────────

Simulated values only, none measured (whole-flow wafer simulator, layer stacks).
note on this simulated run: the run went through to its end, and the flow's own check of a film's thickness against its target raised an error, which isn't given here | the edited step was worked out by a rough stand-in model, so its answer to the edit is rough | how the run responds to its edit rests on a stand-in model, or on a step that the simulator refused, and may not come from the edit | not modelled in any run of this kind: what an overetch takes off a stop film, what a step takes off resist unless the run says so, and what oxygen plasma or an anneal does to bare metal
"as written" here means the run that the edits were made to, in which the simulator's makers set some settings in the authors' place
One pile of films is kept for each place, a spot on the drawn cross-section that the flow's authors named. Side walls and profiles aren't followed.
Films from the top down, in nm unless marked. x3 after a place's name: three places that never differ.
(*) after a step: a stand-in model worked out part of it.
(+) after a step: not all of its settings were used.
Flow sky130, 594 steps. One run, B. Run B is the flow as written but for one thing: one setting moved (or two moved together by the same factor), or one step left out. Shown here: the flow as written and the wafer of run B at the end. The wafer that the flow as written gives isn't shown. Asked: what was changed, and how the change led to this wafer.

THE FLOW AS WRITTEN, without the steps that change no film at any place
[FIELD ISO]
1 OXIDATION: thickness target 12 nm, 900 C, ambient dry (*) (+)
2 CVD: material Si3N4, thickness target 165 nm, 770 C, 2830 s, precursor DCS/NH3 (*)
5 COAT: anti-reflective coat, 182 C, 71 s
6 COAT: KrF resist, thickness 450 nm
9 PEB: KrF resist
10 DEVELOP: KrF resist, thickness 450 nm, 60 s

────────

Copy, please, every line from the start of the entries down to the line that holds "Flow sky130, 594", with both of those lines included and no others.

• _Task answer_
Simulated values only, none measured (whole-flow wafer simulator, layer stacks).
note on this simulated run: the run went through to its end, and the flow's own check of a film's thickness against its target raised an error, which isn't given here | the edited step was worked out by a rough stand-in model, so its answer to the edit is rough | how the run responds to its edit rests on a stand-in model, or on a step that the simulator refused, and may not come from the edit | not modelled in any run of this kind: what an overetch takes off a stop film, what a step takes off resist unless the run says so, and what oxygen plasma or an anneal does to bare metal
"as written" here means the run that the edits were made to, in which the simulator's makers set some settings in the authors' place
One pile of films is kept for each place, a spot on the drawn cross-section that the flow's authors named. Side walls and profiles aren't followed.
Films from the top down, in nm unless marked. x3 after a place's name: three places that never differ.
(*) after a step: a stand-in model worked out part of it.
(+) after a step: not all of its settings were used.
Flow sky130, 594 steps. One run, B. Run B is the flow as written but for one thing: one setting moved (or two moved together by the same factor), or one step left out. Shown here: the flow as written and the wafer of run B at the end. The wafer that the flow as written gives isn't shown. Asked: what was changed, and how the change led to this wafer.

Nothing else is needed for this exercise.